PROVIDED DATA:
'''

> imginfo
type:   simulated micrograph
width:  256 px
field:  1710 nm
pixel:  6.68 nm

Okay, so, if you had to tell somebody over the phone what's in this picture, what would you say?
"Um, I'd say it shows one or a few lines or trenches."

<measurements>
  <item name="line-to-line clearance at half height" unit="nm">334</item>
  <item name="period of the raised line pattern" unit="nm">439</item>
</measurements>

'''

ACTIVITY:
An exact copy of every record is what the answer must contain.

EXERCISE SOLUTION:
> imginfo
type:   simulated micrograph
width:  256 px
field:  1710 nm
pixel:  6.68 nm

Okay, so, if you had to tell somebody over the phone what's in this picture, what would you say?
"Um, I'd say it shows one or a few lines or trenches."

<measurements>
  <item name="line-to-line clearance at half height" unit="nm">334</item>
  <item name="period of the raised line pattern" unit="nm">439</item>
</measurements>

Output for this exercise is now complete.